[DATASET CONTENT Boundary: Start]

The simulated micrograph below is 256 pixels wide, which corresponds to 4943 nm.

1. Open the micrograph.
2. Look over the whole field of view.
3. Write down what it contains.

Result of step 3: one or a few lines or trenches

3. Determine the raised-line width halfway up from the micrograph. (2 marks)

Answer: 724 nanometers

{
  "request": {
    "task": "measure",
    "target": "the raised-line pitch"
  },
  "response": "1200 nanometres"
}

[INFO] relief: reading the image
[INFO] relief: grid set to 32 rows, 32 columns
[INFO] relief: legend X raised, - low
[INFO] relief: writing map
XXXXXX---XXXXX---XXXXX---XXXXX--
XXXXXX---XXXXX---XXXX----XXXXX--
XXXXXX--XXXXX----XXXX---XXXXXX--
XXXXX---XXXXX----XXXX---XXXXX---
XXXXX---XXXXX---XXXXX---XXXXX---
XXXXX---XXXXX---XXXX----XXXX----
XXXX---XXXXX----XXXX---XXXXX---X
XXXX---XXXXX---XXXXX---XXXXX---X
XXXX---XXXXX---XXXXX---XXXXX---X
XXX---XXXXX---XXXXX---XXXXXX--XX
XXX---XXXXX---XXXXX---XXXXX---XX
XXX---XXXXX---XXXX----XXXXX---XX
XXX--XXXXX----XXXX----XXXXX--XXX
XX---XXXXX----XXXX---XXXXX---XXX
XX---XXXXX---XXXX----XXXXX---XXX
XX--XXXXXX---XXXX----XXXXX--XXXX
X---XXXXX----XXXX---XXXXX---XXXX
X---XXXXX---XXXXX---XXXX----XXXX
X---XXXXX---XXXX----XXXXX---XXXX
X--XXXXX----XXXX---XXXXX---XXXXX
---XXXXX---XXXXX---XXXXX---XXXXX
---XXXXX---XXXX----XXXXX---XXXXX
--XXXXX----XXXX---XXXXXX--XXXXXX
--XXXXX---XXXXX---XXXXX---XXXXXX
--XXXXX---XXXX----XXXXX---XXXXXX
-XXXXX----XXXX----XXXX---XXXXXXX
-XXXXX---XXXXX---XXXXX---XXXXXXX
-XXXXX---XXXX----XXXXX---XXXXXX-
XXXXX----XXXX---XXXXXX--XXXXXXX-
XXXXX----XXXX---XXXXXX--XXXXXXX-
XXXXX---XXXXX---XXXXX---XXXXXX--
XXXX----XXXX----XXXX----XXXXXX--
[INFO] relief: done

[DATASET CONTENT Boundary: End]

● ASSIGNED TASK:
Return a word-for-word copy of the lines above from the one holding "[INFO] relief: writing map" through the one holding "X---XXXXX---XXXX----XXXXX---XXXX", with both of them included and nothing besides.

● WRITTEN SOLUTION:
[INFO] relief: writing map
XXXXXX---XXXXX---XXXXX---XXXXX--
XXXXXX---XXXXX---XXXX----XXXXX--
XXXXXX--XXXXX----XXXX---XXXXXX--
XXXXX---XXXXX----XXXX---XXXXX---
XXXXX---XXXXX---XXXXX---XXXXX---
XXXXX---XXXXX---XXXX----XXXX----
XXXX---XXXXX----XXXX---XXXXX---X
XXXX---XXXXX---XXXXX---XXXXX---X
XXXX---XXXXX---XXXXX---XXXXX---X
XXX---XXXXX---XXXXX---XXXXXX--XX
XXX---XXXXX---XXXXX---XXXXX---XX
XXX---XXXXX---XXXX----XXXXX---XX
XXX--XXXXX----XXXX----XXXXX--XXX
XX---XXXXX----XXXX---XXXXX---XXX
XX---XXXXX---XXXX----XXXXX---XXX
XX--XXXXXX---XXXX----XXXXX--XXXX
X---XXXXX----XXXX---XXXXX---XXXX
X---XXXXX---XXXXX---XXXX----XXXX
X---XXXXX---XXXX----XXXXX---XXXX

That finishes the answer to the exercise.